——————
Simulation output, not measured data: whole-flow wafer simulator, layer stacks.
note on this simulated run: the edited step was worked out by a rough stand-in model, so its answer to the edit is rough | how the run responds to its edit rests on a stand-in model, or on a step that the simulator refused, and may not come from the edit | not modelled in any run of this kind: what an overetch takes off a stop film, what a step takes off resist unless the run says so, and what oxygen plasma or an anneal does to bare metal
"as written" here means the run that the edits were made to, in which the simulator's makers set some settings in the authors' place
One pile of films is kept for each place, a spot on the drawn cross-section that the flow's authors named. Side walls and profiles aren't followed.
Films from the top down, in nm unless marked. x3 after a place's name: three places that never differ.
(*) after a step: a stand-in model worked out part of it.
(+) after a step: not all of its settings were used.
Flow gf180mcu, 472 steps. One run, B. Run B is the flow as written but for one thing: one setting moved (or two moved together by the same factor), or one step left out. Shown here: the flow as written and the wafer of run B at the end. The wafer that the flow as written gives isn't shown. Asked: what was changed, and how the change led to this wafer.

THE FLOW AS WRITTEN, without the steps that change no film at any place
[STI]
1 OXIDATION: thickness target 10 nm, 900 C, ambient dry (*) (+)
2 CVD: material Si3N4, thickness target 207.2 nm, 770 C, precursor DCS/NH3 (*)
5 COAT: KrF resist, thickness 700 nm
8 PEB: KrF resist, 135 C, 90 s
——————

(REQUIREMENT): Word for word, the whole listing should be given again.

(ANSWER AREA):
Simulation output, not measured data: whole-flow wafer simulator, layer stacks.
note on this simulated run: the edited step was worked out by a rough stand-in model, so its answer to the edit is rough | how the run responds to its edit rests on a stand-in model, or on a step that the simulator refused, and may not come from the edit | not modelled in any run of this kind: what an overetch takes off a stop film, what a step takes off resist unless the run says so, and what oxygen plasma or an anneal does to bare metal
"as written" here means the run that the edits were made to, in which the simulator's makers set some settings in the authors' place
One pile of films is kept for each place, a spot on the drawn cross-section that the flow's authors named. Side walls and profiles aren't followed.
Films from the top down, in nm unless marked. x3 after a place's name: three places that never differ.
(*) after a step: a stand-in model worked out part of it.
(+) after a step: not all of its settings were used.
Flow gf180mcu, 472 steps. One run, B. Run B is the flow as written but for one thing: one setting moved (or two moved together by the same factor), or one step left out. Shown here: the flow as written and the wafer of run B at the end. The wafer that the flow as written gives isn't shown. Asked: what was changed, and how the change led to this wafer.

THE FLOW AS WRITTEN, without the steps that change no film at any place
[STI]
1 OXIDATION: thickness target 10 nm, 900 C, ambient dry (*) (+)
2 CVD: material Si3N4, thickness target 207.2 nm, 770 C, precursor DCS/NH3 (*)
5 COAT: KrF resist, thickness 700 nm
8 PEB: KrF resist, 135 C, 90 s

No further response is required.